> Supplied entries:
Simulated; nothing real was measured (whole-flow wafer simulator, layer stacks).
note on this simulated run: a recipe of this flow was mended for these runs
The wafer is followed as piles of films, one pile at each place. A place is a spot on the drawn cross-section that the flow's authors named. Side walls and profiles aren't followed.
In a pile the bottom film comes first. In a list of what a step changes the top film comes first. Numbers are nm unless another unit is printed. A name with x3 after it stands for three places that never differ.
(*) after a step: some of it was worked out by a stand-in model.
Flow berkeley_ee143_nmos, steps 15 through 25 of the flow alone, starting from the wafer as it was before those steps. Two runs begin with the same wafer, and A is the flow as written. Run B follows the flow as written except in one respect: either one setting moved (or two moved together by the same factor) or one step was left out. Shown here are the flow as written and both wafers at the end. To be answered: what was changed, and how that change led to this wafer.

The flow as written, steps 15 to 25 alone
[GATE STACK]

> Action item: The data above should be returned exactly as written.

> Answer section:
Simulated; nothing real was measured (whole-flow wafer simulator, layer stacks).
note on this simulated run: a recipe of this flow was mended for these runs
The wafer is followed as piles of films, one pile at each place. A place is a spot on the drawn cross-section that the flow's authors named. Side walls and profiles aren't followed.
In a pile the bottom film comes first. In a list of what a step changes the top film comes first. Numbers are nm unless another unit is printed. A name with x3 after it stands for three places that never differ.
(*) after a step: some of it was worked out by a stand-in model.
Flow berkeley_ee143_nmos, steps 15 through 25 of the flow alone, starting from the wafer as it was before those steps. Two runs begin with the same wafer, and A is the flow as written. Run B follows the flow as written except in one respect: either one setting moved (or two moved together by the same factor) or one step was left out. Shown here are the flow as written and both wafers at the end. To be answered: what was changed, and how that change led to this wafer.

The flow as written, steps 15 to 25 alone
[GATE STACK]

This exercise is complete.